* _Activity_
Up to and including the line with "Its process: etch", reproduce the listing below exactly, beginning at its first line.

────────

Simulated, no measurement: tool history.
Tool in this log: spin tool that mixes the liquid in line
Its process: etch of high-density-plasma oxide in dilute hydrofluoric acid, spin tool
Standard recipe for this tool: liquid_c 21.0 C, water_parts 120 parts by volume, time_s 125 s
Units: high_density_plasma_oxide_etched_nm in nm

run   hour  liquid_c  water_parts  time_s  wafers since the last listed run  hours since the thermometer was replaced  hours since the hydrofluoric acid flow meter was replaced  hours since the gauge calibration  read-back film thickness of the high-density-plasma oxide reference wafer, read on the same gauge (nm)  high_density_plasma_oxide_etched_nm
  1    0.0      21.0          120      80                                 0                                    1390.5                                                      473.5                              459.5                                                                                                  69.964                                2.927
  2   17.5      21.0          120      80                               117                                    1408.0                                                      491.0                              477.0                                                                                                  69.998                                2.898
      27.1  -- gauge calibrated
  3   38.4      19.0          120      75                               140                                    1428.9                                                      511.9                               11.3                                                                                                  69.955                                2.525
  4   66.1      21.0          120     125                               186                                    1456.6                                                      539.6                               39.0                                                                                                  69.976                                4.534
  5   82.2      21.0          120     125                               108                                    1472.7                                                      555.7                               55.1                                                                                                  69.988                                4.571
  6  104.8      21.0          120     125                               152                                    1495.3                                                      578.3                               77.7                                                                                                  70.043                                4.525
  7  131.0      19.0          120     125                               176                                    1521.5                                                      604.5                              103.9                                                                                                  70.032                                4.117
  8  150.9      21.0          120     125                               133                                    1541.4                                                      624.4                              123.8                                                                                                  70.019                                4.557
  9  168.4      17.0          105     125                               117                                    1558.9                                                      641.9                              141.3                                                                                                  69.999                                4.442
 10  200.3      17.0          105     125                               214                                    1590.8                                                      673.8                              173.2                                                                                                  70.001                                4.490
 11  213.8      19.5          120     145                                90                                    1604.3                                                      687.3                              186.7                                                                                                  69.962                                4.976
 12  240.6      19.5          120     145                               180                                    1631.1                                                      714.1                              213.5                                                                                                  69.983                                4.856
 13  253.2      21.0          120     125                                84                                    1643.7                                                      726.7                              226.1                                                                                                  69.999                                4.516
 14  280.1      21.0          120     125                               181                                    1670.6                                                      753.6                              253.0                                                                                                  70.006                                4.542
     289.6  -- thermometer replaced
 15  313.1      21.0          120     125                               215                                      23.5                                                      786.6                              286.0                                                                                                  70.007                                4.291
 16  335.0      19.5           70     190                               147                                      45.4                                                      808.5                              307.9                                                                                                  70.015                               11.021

────────

* _Your solution_
Simulated, no measurement: tool history.
Tool in this log: spin tool that mixes the liquid in line
Its process: etch of high-density-plasma oxide in dilute hydrofluoric acid, spin tool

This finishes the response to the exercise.